▸ **Action item**
Please transcribe the entries below without omitting a single character.

▸ **Data to examine**
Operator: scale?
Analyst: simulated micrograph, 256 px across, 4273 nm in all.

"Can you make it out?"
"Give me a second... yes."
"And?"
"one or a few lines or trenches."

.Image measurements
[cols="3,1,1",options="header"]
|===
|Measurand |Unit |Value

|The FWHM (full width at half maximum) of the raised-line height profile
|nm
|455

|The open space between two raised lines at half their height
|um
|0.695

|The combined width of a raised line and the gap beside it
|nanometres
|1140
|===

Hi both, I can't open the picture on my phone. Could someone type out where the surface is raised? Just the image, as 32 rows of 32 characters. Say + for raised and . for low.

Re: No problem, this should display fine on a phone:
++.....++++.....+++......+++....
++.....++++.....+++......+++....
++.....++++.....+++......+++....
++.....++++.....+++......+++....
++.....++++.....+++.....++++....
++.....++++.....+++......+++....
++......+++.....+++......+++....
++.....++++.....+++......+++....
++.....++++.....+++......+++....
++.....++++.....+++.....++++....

▸ **Response area**
Operator: scale?
Analyst: simulated micrograph, 256 px across, 4273 nm in all.

"Can you make it out?"
"Give me a second... yes."
"And?"
"one or a few lines or trenches."

.Image measurements
[cols="3,1,1",options="header"]
|===
|Measurand |Unit |Value

|The FWHM (full width at half maximum) of the raised-line height profile
|nm
|455

|The open space between two raised lines at half their height
|um
|0.695

|The combined width of a raised line and the gap beside it
|nanometres
|1140
|===

Hi both, I can't open the picture on my phone. Could someone type out where the surface is raised? Just the image, as 32 rows of 32 characters. Say + for raised and . for low.

Re: No problem, this should display fine on a phone:
++.....++++.....+++......+++....
++.....++++.....+++......+++....
++.....++++.....+++......+++....
++.....++++.....+++......+++....
++.....++++.....+++.....++++....
++.....++++.....+++......+++....
++......+++.....+++......+++....
++.....++++.....+++......+++....
++.....++++.....+++......+++....
++.....++++.....+++.....++++....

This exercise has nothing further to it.